Source information >>
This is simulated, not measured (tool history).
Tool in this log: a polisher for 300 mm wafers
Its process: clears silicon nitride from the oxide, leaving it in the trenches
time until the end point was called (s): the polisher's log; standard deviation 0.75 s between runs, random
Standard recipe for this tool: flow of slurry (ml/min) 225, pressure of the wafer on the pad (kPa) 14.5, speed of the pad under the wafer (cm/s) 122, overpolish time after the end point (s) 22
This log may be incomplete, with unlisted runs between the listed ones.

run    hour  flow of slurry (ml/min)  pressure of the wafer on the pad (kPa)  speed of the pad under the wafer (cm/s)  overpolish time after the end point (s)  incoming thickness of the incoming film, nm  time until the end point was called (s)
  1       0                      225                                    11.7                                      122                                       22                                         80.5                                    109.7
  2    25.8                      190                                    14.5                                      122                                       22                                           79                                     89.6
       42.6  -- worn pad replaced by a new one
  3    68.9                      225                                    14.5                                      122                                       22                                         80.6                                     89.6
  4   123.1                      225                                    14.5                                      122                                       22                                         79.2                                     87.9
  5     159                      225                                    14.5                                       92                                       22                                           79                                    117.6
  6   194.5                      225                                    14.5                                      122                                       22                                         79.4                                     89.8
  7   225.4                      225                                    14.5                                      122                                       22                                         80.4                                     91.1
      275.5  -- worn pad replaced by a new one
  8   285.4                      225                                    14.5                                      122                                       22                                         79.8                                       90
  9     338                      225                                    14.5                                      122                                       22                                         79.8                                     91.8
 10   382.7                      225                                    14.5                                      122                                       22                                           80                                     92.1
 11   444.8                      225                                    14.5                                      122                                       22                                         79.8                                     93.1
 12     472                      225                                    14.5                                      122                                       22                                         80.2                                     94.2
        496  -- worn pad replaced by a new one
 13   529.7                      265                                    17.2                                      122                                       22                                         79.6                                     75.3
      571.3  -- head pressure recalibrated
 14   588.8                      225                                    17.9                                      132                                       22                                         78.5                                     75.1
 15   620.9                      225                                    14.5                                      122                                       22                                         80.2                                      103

Assignment >>
Reproduce word for word the material above, starting with the line that has "Tool in this" and stopping after the line that has "time until the end point was called (s): the".

Task answer >>
Tool in this log: a polisher for 300 mm wafers
Its process: clears silicon nitride from the oxide, leaving it in the trenches
time until the end point was called (s): the polisher's log; standard deviation 0.75 s between runs, random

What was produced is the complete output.